- **EXERCISE**
All of the records below need to be returned exactly.

- **SOURCE INFORMATION**
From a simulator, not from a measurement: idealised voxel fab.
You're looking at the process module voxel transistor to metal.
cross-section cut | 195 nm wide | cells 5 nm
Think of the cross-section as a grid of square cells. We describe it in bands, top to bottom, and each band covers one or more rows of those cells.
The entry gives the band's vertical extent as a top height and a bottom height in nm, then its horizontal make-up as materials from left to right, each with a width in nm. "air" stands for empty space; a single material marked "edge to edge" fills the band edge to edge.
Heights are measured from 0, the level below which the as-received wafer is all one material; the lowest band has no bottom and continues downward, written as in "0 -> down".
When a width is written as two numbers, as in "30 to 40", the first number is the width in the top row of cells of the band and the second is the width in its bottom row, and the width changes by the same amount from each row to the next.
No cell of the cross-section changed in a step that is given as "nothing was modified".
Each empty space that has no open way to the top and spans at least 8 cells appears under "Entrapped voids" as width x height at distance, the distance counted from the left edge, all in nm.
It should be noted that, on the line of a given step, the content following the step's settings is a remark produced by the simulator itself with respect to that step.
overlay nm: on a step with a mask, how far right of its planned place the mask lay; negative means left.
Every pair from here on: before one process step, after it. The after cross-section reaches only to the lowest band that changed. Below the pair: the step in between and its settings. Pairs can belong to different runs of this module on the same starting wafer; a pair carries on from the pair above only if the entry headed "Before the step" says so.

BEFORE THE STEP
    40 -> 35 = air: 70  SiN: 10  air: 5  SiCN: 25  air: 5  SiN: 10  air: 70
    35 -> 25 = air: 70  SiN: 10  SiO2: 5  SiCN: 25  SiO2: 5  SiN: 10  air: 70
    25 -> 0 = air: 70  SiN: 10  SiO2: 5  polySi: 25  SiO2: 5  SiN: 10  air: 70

- **EXERCISE RESULT**
From a simulator, not from a measurement: idealised voxel fab.
You're looking at the process module voxel transistor to metal.
cross-section cut | 195 nm wide | cells 5 nm
Think of the cross-section as a grid of square cells. We describe it in bands, top to bottom, and each band covers one or more rows of those cells.
The entry gives the band's vertical extent as a top height and a bottom height in nm, then its horizontal make-up as materials from left to right, each with a width in nm. "air" stands for empty space; a single material marked "edge to edge" fills the band edge to edge.
Heights are measured from 0, the level below which the as-received wafer is all one material; the lowest band has no bottom and continues downward, written as in "0 -> down".
When a width is written as two numbers, as in "30 to 40", the first number is the width in the top row of cells of the band and the second is the width in its bottom row, and the width changes by the same amount from each row to the next.
No cell of the cross-section changed in a step that is given as "nothing was modified".
Each empty space that has no open way to the top and spans at least 8 cells appears under "Entrapped voids" as width x height at distance, the distance counted from the left edge, all in nm.
It should be noted that, on the line of a given step, the content following the step's settings is a remark produced by the simulator itself with respect to that step.
overlay nm: on a step with a mask, how far right of its planned place the mask lay; negative means left.
Every pair from here on: before one process step, after it. The after cross-section reaches only to the lowest band that changed. Below the pair: the step in between and its settings. Pairs can belong to different runs of this module on the same starting wafer; a pair carries on from the pair above only if the entry headed "Before the step" says so.

BEFORE THE STEP
    40 -> 35 = air: 70  SiN: 10  air: 5  SiCN: 25  air: 5  SiN: 10  air: 70
    35 -> 25 = air: 70  SiN: 10  SiO2: 5  SiCN: 25  SiO2: 5  SiN: 10  air: 70
    25 -> 0 = air: 70  SiN: 10  SiO2: 5  polySi: 25  SiO2: 5  SiN: 10  air: 70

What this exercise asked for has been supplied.